_ _ _ _ _

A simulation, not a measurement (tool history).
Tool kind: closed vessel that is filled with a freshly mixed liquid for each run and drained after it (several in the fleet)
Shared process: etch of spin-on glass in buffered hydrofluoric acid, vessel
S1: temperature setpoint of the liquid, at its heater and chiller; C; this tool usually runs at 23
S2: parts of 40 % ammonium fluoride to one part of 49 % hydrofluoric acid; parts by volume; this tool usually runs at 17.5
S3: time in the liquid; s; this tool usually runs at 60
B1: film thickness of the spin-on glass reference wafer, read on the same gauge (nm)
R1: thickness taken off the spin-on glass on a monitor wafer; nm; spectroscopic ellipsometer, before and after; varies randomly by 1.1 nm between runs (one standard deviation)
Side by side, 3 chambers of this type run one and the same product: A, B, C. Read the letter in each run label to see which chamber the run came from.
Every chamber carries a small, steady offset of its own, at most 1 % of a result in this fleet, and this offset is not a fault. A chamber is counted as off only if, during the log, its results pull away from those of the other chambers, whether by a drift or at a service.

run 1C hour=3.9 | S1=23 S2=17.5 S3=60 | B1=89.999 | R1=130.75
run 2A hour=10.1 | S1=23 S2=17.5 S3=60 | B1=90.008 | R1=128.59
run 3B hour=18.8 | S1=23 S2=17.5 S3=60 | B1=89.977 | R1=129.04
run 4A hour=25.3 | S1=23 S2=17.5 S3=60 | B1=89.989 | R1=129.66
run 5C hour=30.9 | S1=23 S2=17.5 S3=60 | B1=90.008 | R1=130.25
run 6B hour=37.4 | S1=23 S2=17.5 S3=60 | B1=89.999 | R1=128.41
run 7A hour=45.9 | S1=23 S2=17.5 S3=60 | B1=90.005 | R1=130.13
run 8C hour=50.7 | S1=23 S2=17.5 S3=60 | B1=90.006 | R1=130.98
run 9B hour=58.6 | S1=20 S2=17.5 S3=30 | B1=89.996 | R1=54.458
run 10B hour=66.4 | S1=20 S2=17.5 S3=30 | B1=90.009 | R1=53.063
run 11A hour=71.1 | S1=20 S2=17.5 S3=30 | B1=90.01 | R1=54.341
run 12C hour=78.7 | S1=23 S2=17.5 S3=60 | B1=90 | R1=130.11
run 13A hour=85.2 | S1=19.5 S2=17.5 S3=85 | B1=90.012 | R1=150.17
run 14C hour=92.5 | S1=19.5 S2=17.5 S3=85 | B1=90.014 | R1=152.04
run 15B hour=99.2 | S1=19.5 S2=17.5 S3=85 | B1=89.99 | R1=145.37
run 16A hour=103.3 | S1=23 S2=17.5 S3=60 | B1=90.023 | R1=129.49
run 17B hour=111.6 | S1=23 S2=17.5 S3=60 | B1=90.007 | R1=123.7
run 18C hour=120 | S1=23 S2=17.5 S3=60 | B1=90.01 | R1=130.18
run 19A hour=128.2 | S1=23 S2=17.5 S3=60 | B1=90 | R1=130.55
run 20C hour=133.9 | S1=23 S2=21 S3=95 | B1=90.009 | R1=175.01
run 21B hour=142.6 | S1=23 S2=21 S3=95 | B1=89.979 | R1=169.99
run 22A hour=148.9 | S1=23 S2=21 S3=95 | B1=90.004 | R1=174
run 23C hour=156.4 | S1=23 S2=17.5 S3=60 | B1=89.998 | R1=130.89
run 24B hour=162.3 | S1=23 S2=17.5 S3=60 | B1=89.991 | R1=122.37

_ _ _ _ _

ASSIGNMENT
Would you print exactly, and only, the lines of the data above from the line with "run 22A hour=148.9" through the line with "run 23C hour=156.4", inclusive?

TASK OUTPUT
run 22A hour=148.9 | S1=23 S2=21 S3=95 | B1=90.004 | R1=174
run 23C hour=156.4 | S1=23 S2=17.5 S3=60 | B1=89.998 | R1=130.89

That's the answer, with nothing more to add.